* [Brief]:
Copy out all of the records. Keep every word exact.

--- Study material Enclosed Below ---

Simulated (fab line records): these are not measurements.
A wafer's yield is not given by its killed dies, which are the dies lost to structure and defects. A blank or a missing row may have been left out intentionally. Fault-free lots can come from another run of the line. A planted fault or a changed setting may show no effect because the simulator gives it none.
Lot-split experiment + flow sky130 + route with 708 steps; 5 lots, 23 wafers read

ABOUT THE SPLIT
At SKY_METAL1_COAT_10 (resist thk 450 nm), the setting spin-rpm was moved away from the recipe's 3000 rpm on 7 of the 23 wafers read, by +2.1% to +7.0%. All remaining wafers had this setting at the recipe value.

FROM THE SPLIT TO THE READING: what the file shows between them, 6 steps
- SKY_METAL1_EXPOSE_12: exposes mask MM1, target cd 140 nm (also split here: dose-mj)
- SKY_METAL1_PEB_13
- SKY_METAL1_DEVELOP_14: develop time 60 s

--- End of Enclosed Study material ---

* [Exercise result]:
Simulated (fab line records): these are not measurements.
A wafer's yield is not given by its killed dies, which are the dies lost to structure and defects. A blank or a missing row may have been left out intentionally. Fault-free lots can come from another run of the line. A planted fault or a changed setting may show no effect because the simulator gives it none.
Lot-split experiment + flow sky130 + route with 708 steps; 5 lots, 23 wafers read

ABOUT THE SPLIT
At SKY_METAL1_COAT_10 (resist thk 450 nm), the setting spin-rpm was moved away from the recipe's 3000 rpm on 7 of the 23 wafers read, by +2.1% to +7.0%. All remaining wafers had this setting at the recipe value.

FROM THE SPLIT TO THE READING: what the file shows between them, 6 steps
- SKY_METAL1_EXPOSE_12: exposes mask MM1, target cd 140 nm (also split here: dose-mj)
- SKY_METAL1_PEB_13
- SKY_METAL1_DEVELOP_14: develop time 60 s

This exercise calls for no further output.